_Required action_
The data below must be repeated exactly. Leave nothing out.

___ Data for analysis

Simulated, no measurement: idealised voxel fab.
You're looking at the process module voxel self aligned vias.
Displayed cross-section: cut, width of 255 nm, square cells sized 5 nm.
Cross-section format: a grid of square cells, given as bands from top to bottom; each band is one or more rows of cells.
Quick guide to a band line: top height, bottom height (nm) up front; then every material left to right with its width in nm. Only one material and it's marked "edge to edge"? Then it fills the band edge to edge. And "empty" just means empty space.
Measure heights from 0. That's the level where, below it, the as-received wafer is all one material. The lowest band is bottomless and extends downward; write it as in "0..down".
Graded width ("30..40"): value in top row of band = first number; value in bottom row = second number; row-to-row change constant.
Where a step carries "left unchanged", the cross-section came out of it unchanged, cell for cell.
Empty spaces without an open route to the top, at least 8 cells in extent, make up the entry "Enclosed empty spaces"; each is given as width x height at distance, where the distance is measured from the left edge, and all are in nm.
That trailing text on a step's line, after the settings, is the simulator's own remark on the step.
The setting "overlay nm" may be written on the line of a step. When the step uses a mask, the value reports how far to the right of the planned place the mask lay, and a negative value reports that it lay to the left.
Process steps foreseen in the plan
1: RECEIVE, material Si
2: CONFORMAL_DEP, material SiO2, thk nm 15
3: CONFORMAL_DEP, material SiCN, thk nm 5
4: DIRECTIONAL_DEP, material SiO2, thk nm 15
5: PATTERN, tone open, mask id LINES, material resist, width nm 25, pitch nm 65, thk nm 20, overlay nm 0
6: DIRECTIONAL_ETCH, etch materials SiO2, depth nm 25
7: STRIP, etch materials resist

______

_Worked solution_
Simulated, no measurement: idealised voxel fab.
You're looking at the process module voxel self aligned vias.
Displayed cross-section: cut, width of 255 nm, square cells sized 5 nm.
Cross-section format: a grid of square cells, given as bands from top to bottom; each band is one or more rows of cells.
Quick guide to a band line: top height, bottom height (nm) up front; then every material left to right with its width in nm. Only one material and it's marked "edge to edge"? Then it fills the band edge to edge. And "empty" just means empty space.
Measure heights from 0. That's the level where, below it, the as-received wafer is all one material. The lowest band is bottomless and extends downward; write it as in "0..down".
Graded width ("30..40"): value in top row of band = first number; value in bottom row = second number; row-to-row change constant.
Where a step carries "left unchanged", the cross-section came out of it unchanged, cell for cell.
Empty spaces without an open route to the top, at least 8 cells in extent, make up the entry "Enclosed empty spaces"; each is given as width x height at distance, where the distance is measured from the left edge, and all are in nm.
That trailing text on a step's line, after the settings, is the simulator's own remark on the step.
The setting "overlay nm" may be written on the line of a step. When the step uses a mask, the value reports how far to the right of the planned place the mask lay, and a negative value reports that it lay to the left.
Process steps foreseen in the plan
1: RECEIVE, material Si
2: CONFORMAL_DEP, material SiO2, thk nm 15
3: CONFORMAL_DEP, material SiCN, thk nm 5
4: DIRECTIONAL_DEP, material SiO2, thk nm 15
5: PATTERN, tone open, mask id LINES, material resist, width nm 25, pitch nm 65, thk nm 20, overlay nm 0
6: DIRECTIONAL_ETCH, etch materials SiO2, depth nm 25
7: STRIP, etch materials resist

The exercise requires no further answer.